▶ _Required action_
Lines to return, exactly: from the line with "9 DEVELOP: KrF resist, thickness 600 nm, 60 s" to the line with "11 METAL ETCH: etches" in the entries below, both included.

***** Data extract *****

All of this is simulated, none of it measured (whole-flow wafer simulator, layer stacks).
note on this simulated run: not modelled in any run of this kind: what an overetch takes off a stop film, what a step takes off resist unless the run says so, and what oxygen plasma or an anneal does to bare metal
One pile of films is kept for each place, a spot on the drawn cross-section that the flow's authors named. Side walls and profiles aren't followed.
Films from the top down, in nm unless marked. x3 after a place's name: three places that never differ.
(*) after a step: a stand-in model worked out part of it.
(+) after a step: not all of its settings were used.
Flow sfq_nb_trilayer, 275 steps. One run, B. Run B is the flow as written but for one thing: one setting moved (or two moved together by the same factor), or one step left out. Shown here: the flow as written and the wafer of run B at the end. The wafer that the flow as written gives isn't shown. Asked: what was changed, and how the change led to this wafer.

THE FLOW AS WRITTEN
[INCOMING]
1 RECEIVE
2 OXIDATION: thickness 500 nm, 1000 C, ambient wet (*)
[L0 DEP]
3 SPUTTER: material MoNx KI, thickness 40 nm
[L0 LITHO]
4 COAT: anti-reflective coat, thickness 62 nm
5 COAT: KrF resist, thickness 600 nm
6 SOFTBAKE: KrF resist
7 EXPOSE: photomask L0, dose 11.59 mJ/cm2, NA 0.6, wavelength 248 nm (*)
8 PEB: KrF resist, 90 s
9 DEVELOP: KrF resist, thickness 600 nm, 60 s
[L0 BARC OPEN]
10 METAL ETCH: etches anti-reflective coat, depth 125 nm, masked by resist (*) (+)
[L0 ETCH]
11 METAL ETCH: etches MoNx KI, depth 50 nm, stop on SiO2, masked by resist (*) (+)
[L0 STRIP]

*****

▶ _Response_
9 DEVELOP: KrF resist, thickness 600 nm, 60 s
[L0 BARC OPEN]
10 METAL ETCH: etches anti-reflective coat, depth 125 nm, masked by resist (*) (+)
[L0 ETCH]
11 METAL ETCH: etches MoNx KI, depth 50 nm, stop on SiO2, masked by resist (*) (+)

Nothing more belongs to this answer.